▶ Requirement: Nothing outside the range is wanted. Repeat exactly the lines below from the one with "S2: pressure of" through the one with "R1: film removed".

== Entries supplied

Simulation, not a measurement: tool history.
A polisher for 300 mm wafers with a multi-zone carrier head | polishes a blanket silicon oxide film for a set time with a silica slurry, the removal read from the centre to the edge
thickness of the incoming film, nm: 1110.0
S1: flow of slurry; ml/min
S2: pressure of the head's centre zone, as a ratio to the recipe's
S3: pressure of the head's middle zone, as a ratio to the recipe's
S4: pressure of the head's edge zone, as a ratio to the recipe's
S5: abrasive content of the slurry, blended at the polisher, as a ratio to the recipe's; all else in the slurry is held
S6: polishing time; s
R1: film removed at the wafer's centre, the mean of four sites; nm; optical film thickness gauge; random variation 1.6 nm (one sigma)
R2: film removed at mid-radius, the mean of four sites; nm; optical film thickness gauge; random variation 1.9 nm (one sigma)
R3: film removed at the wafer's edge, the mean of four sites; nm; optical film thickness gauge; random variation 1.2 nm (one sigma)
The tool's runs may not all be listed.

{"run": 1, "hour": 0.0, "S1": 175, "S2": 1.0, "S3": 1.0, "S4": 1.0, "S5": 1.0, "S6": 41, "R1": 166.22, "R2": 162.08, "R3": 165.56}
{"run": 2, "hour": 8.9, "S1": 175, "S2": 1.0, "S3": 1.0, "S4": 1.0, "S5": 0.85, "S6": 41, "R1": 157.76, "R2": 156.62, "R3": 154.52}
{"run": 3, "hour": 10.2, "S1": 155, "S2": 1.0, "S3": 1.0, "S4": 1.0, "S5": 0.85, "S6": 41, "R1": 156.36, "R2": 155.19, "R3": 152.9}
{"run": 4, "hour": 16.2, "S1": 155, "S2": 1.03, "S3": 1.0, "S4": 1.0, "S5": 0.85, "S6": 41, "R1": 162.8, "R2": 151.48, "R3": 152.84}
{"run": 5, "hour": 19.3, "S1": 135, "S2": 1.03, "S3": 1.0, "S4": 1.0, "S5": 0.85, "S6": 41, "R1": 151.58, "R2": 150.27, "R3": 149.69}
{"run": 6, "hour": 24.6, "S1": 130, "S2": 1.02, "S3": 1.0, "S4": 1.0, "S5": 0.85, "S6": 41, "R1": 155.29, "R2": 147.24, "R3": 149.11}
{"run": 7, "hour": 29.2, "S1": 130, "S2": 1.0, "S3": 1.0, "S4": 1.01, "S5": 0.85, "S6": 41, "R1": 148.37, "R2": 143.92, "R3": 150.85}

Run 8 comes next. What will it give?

====

▶ Exercise output:
S2: pressure of the head's centre zone, as a ratio to the recipe's
S3: pressure of the head's middle zone, as a ratio to the recipe's
S4: pressure of the head's edge zone, as a ratio to the recipe's
S5: abrasive content of the slurry, blended at the polisher, as a ratio to the recipe's; all else in the slurry is held
S6: polishing time; s
R1: film removed at the wafer's centre, the mean of four sites; nm; optical film thickness gauge; random variation 1.6 nm (one sigma)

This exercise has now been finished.